> _Work instruction_: Below are lines of data; restate word for word those running from the line containing "We display cut, a" to the line containing "step 2: op CONFORMAL_DEP", inclusive, and no others.

> _Material supplied_:
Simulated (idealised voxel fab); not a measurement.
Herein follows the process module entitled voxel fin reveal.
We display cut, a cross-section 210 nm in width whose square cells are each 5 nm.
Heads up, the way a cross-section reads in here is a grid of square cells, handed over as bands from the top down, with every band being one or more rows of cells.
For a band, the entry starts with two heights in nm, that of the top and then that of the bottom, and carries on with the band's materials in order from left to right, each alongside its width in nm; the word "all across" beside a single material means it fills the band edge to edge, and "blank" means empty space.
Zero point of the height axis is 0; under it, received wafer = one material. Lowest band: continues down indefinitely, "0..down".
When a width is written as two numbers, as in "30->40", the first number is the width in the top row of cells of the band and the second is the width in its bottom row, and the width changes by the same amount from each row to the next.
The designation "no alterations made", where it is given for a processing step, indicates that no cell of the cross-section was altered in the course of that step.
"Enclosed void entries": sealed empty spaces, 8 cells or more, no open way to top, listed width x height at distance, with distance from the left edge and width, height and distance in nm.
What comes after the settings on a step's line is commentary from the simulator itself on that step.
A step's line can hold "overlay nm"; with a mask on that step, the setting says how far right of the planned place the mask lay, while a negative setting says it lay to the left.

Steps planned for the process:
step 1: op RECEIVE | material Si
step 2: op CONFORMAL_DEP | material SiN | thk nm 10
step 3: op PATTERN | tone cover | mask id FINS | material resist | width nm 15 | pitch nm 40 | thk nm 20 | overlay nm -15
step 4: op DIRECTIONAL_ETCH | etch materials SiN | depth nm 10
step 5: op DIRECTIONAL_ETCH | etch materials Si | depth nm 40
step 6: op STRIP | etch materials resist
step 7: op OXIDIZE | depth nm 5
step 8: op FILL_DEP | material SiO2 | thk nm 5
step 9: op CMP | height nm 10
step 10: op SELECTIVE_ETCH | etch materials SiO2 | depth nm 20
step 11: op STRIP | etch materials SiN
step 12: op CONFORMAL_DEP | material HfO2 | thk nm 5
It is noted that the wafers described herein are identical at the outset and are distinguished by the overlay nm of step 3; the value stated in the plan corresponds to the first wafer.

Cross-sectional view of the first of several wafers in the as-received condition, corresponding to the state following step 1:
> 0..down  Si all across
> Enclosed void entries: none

> _Task response_:
We display cut, a cross-section 210 nm in width whose square cells are each 5 nm.
Heads up, the way a cross-section reads in here is a grid of square cells, handed over as bands from the top down, with every band being one or more rows of cells.
For a band, the entry starts with two heights in nm, that of the top and then that of the bottom, and carries on with the band's materials in order from left to right, each alongside its width in nm; the word "all across" beside a single material means it fills the band edge to edge, and "blank" means empty space.
Zero point of the height axis is 0; under it, received wafer = one material. Lowest band: continues down indefinitely, "0..down".
When a width is written as two numbers, as in "30->40", the first number is the width in the top row of cells of the band and the second is the width in its bottom row, and the width changes by the same amount from each row to the next.
The designation "no alterations made", where it is given for a processing step, indicates that no cell of the cross-section was altered in the course of that step.
"Enclosed void entries": sealed empty spaces, 8 cells or more, no open way to top, listed width x height at distance, with distance from the left edge and width, height and distance in nm.
What comes after the settings on a step's line is commentary from the simulator itself on that step.
A step's line can hold "overlay nm"; with a mask on that step, the setting says how far right of the planned place the mask lay, while a negative setting says it lay to the left.

Steps planned for the process:
step 1: op RECEIVE | material Si
step 2: op CONFORMAL_DEP | material SiN | thk nm 10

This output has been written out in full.